◆ ◆ ◆ ◆ ◆

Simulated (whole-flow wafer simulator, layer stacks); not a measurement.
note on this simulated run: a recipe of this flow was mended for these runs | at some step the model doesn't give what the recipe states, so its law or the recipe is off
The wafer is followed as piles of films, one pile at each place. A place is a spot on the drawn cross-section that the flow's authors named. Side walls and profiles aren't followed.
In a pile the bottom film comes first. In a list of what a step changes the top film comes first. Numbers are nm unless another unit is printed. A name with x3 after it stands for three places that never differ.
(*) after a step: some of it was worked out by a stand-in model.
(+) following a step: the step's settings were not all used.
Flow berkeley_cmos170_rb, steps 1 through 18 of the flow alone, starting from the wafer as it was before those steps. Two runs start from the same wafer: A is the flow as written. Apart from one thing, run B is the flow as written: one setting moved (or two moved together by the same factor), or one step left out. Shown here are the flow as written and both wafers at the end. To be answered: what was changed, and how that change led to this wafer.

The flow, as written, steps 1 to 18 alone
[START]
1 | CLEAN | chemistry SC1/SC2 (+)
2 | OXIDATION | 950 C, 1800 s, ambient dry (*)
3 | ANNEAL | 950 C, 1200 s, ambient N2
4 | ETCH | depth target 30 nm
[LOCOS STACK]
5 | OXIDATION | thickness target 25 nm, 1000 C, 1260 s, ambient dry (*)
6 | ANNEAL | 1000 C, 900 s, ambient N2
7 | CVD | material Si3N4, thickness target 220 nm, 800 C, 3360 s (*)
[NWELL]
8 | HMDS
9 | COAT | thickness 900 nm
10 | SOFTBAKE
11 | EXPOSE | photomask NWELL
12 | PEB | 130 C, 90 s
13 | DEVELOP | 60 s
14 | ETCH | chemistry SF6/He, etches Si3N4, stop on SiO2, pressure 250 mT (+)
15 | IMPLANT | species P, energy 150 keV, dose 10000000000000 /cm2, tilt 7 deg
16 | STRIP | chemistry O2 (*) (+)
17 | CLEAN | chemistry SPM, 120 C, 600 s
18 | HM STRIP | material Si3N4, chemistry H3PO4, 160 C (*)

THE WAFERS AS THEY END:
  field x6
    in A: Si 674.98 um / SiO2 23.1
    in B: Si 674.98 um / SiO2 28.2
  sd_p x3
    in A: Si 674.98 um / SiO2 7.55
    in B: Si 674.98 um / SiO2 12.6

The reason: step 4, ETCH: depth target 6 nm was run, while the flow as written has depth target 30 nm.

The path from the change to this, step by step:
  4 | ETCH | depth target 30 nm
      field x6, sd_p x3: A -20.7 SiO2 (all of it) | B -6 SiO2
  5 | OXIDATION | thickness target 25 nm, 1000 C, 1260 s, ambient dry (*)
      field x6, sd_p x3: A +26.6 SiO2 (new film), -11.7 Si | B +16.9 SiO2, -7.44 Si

◆ ◆ ◆ ◆ ◆

**WORK ITEM**
Only the lines from the first line of the records through the line containing "17 | CLEAN | chemistry SPM, 120 C, 600 s" should be repeated, exactly as they appear.

**TASK ANSWER**
Simulated (whole-flow wafer simulator, layer stacks); not a measurement.
note on this simulated run: a recipe of this flow was mended for these runs | at some step the model doesn't give what the recipe states, so its law or the recipe is off
The wafer is followed as piles of films, one pile at each place. A place is a spot on the drawn cross-section that the flow's authors named. Side walls and profiles aren't followed.
In a pile the bottom film comes first. In a list of what a step changes the top film comes first. Numbers are nm unless another unit is printed. A name with x3 after it stands for three places that never differ.
(*) after a step: some of it was worked out by a stand-in model.
(+) following a step: the step's settings were not all used.
Flow berkeley_cmos170_rb, steps 1 through 18 of the flow alone, starting from the wafer as it was before those steps. Two runs start from the same wafer: A is the flow as written. Apart from one thing, run B is the flow as written: one setting moved (or two moved together by the same factor), or one step left out. Shown here are the flow as written and both wafers at the end. To be answered: what was changed, and how that change led to this wafer.

The flow, as written, steps 1 to 18 alone
[START]
1 | CLEAN | chemistry SC1/SC2 (+)
2 | OXIDATION | 950 C, 1800 s, ambient dry (*)
3 | ANNEAL | 950 C, 1200 s, ambient N2
4 | ETCH | depth target 30 nm
[LOCOS STACK]
5 | OXIDATION | thickness target 25 nm, 1000 C, 1260 s, ambient dry (*)
6 | ANNEAL | 1000 C, 900 s, ambient N2
7 | CVD | material Si3N4, thickness target 220 nm, 800 C, 3360 s (*)
[NWELL]
8 | HMDS
9 | COAT | thickness 900 nm
10 | SOFTBAKE
11 | EXPOSE | photomask NWELL
12 | PEB | 130 C, 90 s
13 | DEVELOP | 60 s
14 | ETCH | chemistry SF6/He, etches Si3N4, stop on SiO2, pressure 250 mT (+)
15 | IMPLANT | species P, energy 150 keV, dose 10000000000000 /cm2, tilt 7 deg
16 | STRIP | chemistry O2 (*) (+)
17 | CLEAN | chemistry SPM, 120 C, 600 s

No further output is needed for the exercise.